- [Work instruction] Once the line containing "L983 | day 31" is found in the records below, return it and each following line exactly, up to and including the line containing "This desk's finding: out", and nothing else.

- [Data to examine]
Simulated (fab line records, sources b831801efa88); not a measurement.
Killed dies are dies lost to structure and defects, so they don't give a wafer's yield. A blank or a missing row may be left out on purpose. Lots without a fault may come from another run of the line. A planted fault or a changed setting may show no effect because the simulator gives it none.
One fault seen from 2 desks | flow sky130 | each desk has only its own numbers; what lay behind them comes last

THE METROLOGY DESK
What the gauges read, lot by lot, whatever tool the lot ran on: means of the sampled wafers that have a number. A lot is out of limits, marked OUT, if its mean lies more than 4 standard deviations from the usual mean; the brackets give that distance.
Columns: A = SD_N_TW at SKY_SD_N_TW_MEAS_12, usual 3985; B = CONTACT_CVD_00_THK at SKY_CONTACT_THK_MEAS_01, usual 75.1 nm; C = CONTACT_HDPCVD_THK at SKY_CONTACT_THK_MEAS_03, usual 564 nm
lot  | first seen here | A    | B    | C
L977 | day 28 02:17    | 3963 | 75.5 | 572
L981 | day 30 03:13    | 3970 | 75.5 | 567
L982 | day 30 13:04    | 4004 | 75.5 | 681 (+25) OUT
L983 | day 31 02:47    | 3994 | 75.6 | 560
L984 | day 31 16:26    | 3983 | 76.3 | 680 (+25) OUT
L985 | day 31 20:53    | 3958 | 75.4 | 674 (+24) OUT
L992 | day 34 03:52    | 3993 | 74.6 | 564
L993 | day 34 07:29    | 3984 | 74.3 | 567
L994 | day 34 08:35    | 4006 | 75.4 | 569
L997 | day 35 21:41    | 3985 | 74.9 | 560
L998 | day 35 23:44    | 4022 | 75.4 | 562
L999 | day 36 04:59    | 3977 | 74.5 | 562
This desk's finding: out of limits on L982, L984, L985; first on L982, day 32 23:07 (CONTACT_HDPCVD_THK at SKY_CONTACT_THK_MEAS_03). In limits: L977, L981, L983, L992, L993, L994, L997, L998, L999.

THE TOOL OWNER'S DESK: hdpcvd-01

- [Exercise output]
L983 | day 31 02:47    | 3994 | 75.6 | 560
L984 | day 31 16:26    | 3983 | 76.3 | 680 (+25) OUT
L985 | day 31 20:53    | 3958 | 75.4 | 674 (+24) OUT
L992 | day 34 03:52    | 3993 | 74.6 | 564
L993 | day 34 07:29    | 3984 | 74.3 | 567
L994 | day 34 08:35    | 4006 | 75.4 | 569
L997 | day 35 21:41    | 3985 | 74.9 | 560
L998 | day 35 23:44    | 4022 | 75.4 | 562
L999 | day 36 04:59    | 3977 | 74.5 | 562
This desk's finding: out of limits on L982, L984, L985; first on L982, day 32 23:07 (CONTACT_HDPCVD_THK at SKY_CONTACT_THK_MEAS_03). In limits: L977, L981, L983, L992, L993, L994, L997, L998, L999.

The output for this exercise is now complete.